Supplied records section start

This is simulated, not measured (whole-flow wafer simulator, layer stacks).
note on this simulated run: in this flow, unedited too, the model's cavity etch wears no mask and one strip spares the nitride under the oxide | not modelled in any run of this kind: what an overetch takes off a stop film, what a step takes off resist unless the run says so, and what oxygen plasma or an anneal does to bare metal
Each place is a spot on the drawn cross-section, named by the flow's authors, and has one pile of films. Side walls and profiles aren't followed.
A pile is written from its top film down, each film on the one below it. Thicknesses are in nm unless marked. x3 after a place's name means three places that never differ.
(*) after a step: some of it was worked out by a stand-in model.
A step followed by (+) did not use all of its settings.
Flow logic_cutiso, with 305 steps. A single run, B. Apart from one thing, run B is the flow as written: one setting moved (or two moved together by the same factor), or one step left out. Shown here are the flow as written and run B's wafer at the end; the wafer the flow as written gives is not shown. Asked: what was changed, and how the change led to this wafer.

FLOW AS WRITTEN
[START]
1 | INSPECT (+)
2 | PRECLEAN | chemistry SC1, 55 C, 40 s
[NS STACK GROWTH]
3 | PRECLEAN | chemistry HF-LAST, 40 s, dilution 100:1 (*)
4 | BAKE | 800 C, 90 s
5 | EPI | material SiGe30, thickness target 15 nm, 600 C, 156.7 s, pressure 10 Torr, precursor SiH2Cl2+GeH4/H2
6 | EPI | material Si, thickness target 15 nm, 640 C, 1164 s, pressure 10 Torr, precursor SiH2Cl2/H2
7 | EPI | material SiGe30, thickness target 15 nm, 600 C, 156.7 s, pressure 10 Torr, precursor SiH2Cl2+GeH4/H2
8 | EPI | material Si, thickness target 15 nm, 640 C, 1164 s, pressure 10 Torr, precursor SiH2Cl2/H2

Supplied records section end

Assigned task: Complete, exact output of the records is expected.

Problem solution:
This is simulated, not measured (whole-flow wafer simulator, layer stacks).
note on this simulated run: in this flow, unedited too, the model's cavity etch wears no mask and one strip spares the nitride under the oxide | not modelled in any run of this kind: what an overetch takes off a stop film, what a step takes off resist unless the run says so, and what oxygen plasma or an anneal does to bare metal
Each place is a spot on the drawn cross-section, named by the flow's authors, and has one pile of films. Side walls and profiles aren't followed.
A pile is written from its top film down, each film on the one below it. Thicknesses are in nm unless marked. x3 after a place's name means three places that never differ.
(*) after a step: some of it was worked out by a stand-in model.
A step followed by (+) did not use all of its settings.
Flow logic_cutiso, with 305 steps. A single run, B. Apart from one thing, run B is the flow as written: one setting moved (or two moved together by the same factor), or one step left out. Shown here are the flow as written and run B's wafer at the end; the wafer the flow as written gives is not shown. Asked: what was changed, and how the change led to this wafer.

FLOW AS WRITTEN
[START]
1 | INSPECT (+)
2 | PRECLEAN | chemistry SC1, 55 C, 40 s
[NS STACK GROWTH]
3 | PRECLEAN | chemistry HF-LAST, 40 s, dilution 100:1 (*)
4 | BAKE | 800 C, 90 s
5 | EPI | material SiGe30, thickness target 15 nm, 600 C, 156.7 s, pressure 10 Torr, precursor SiH2Cl2+GeH4/H2
6 | EPI | material Si, thickness target 15 nm, 640 C, 1164 s, pressure 10 Torr, precursor SiH2Cl2/H2
7 | EPI | material SiGe30, thickness target 15 nm, 600 C, 156.7 s, pressure 10 Torr, precursor SiH2Cl2+GeH4/H2
8 | EPI | material Si, thickness target 15 nm, 640 C, 1164 s, pressure 10 Torr, precursor SiH2Cl2/H2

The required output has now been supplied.